Could you restate all of the entries, word for word?

* **GIVEN INFORMATION**
^^^^^^^^^^^^^^^^
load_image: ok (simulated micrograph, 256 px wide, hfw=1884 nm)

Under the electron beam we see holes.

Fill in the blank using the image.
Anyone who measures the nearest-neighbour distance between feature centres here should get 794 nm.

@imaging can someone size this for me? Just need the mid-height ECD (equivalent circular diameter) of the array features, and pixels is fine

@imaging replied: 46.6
^^^^^^^^^^^^^^^^

* **EXERCISE RESULT**
load_image: ok (simulated micrograph, 256 px wide, hfw=1884 nm)

Under the electron beam we see holes.

Fill in the blank using the image.
Anyone who measures the nearest-neighbour distance between feature centres here should get 794 nm.

@imaging can someone size this for me? Just need the mid-height ECD (equivalent circular diameter) of the array features, and pixels is fine

@imaging replied: 46.6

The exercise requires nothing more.